### Study material
● ● ● ● ● ● ●
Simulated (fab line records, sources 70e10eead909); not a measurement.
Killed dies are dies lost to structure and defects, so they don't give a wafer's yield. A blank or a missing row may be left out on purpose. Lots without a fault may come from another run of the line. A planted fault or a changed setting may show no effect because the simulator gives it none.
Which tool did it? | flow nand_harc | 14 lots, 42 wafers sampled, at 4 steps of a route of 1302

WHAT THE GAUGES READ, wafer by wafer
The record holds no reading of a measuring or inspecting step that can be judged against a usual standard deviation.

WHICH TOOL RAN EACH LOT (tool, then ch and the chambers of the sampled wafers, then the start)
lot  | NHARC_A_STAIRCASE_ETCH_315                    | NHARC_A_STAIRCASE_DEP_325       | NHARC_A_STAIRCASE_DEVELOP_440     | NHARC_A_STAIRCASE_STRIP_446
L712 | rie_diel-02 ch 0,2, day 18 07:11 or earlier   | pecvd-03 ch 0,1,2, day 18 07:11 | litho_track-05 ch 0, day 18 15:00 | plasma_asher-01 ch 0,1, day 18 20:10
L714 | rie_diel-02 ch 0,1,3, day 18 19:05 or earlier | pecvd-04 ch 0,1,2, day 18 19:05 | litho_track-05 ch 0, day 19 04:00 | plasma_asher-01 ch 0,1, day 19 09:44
● ● ● ● ● ● ●

### Work request
Set down the material above again, word for word.

### Answer area
Simulated (fab line records, sources 70e10eead909); not a measurement.
Killed dies are dies lost to structure and defects, so they don't give a wafer's yield. A blank or a missing row may be left out on purpose. Lots without a fault may come from another run of the line. A planted fault or a changed setting may show no effect because the simulator gives it none.
Which tool did it? | flow nand_harc | 14 lots, 42 wafers sampled, at 4 steps of a route of 1302

WHAT THE GAUGES READ, wafer by wafer
The record holds no reading of a measuring or inspecting step that can be judged against a usual standard deviation.

WHICH TOOL RAN EACH LOT (tool, then ch and the chambers of the sampled wafers, then the start)
lot  | NHARC_A_STAIRCASE_ETCH_315                    | NHARC_A_STAIRCASE_DEP_325       | NHARC_A_STAIRCASE_DEVELOP_440     | NHARC_A_STAIRCASE_STRIP_446
L712 | rie_diel-02 ch 0,2, day 18 07:11 or earlier   | pecvd-03 ch 0,1,2, day 18 07:11 | litho_track-05 ch 0, day 18 15:00 | plasma_asher-01 ch 0,1, day 18 20:10
L714 | rie_diel-02 ch 0,1,3, day 18 19:05 or earlier | pecvd-04 ch 0,1,2, day 18 19:05 | litho_track-05 ch 0, day 19 04:00 | plasma_asher-01 ch 0,1, day 19 09:44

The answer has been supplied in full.